__Dataset extract__.
╔══

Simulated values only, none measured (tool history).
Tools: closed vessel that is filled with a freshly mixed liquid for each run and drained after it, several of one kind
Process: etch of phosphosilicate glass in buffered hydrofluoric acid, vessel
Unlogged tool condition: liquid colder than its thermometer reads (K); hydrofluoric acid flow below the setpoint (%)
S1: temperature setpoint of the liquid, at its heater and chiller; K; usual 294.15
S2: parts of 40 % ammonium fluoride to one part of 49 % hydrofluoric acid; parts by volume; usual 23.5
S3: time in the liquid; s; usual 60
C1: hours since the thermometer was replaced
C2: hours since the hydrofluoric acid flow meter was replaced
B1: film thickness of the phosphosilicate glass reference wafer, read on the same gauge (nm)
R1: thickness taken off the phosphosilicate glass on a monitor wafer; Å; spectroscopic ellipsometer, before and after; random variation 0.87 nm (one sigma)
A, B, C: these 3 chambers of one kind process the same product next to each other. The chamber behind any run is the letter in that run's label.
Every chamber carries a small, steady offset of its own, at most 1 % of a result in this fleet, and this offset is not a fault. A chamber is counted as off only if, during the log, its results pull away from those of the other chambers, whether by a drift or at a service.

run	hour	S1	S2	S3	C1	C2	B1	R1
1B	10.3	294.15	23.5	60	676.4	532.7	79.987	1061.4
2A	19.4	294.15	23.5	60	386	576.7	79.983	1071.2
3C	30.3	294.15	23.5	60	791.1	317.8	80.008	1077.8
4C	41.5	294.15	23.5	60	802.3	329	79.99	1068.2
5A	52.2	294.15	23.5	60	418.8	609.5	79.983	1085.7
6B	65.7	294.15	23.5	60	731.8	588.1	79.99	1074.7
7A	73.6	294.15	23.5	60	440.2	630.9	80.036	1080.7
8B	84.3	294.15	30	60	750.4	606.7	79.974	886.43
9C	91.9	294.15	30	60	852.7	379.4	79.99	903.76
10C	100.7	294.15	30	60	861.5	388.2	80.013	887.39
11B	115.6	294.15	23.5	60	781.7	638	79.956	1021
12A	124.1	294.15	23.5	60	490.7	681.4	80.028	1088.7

╚══

__Activity__. Looking at the records above, return exactly the lines from the line with "R1: thickness taken" to the line with "A, B, C: these", both ends included.

__Problem solution__.
R1: thickness taken off the phosphosilicate glass on a monitor wafer; Å; spectroscopic ellipsometer, before and after; random variation 0.87 nm (one sigma)
A, B, C: these 3 chambers of one kind process the same product next to each other. The chamber behind any run is the letter in that run's label.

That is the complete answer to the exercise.